· · ·

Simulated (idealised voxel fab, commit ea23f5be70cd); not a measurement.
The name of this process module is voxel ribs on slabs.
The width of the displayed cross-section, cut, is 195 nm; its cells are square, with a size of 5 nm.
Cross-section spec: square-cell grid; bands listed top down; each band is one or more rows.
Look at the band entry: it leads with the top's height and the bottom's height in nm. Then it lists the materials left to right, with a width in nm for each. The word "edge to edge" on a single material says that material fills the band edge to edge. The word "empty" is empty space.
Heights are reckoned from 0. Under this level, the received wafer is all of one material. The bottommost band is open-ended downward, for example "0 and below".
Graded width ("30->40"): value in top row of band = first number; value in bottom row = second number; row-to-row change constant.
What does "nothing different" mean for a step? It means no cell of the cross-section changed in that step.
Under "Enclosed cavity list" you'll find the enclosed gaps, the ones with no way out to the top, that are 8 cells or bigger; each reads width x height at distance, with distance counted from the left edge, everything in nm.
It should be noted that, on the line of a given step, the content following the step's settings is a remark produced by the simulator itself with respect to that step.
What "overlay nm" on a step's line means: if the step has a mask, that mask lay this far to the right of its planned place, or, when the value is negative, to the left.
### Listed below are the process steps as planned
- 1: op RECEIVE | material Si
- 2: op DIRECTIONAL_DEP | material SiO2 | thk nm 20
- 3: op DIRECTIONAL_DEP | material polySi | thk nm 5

· · ·

Work instruction
Set down the complete listing once more, exactly as it stands above.

Exercise output
Simulated (idealised voxel fab, commit ea23f5be70cd); not a measurement.
The name of this process module is voxel ribs on slabs.
The width of the displayed cross-section, cut, is 195 nm; its cells are square, with a size of 5 nm.
Cross-section spec: square-cell grid; bands listed top down; each band is one or more rows.
Look at the band entry: it leads with the top's height and the bottom's height in nm. Then it lists the materials left to right, with a width in nm for each. The word "edge to edge" on a single material says that material fills the band edge to edge. The word "empty" is empty space.
Heights are reckoned from 0. Under this level, the received wafer is all of one material. The bottommost band is open-ended downward, for example "0 and below".
Graded width ("30->40"): value in top row of band = first number; value in bottom row = second number; row-to-row change constant.
What does "nothing different" mean for a step? It means no cell of the cross-section changed in that step.
Under "Enclosed cavity list" you'll find the enclosed gaps, the ones with no way out to the top, that are 8 cells or bigger; each reads width x height at distance, with distance counted from the left edge, everything in nm.
It should be noted that, on the line of a given step, the content following the step's settings is a remark produced by the simulator itself with respect to that step.
What "overlay nm" on a step's line means: if the step has a mask, that mask lay this far to the right of its planned place, or, when the value is negative, to the left.
### Listed below are the process steps as planned
- 1: op RECEIVE | material Si
- 2: op DIRECTIONAL_DEP | material SiO2 | thk nm 20
- 3: op DIRECTIONAL_DEP | material polySi | thk nm 5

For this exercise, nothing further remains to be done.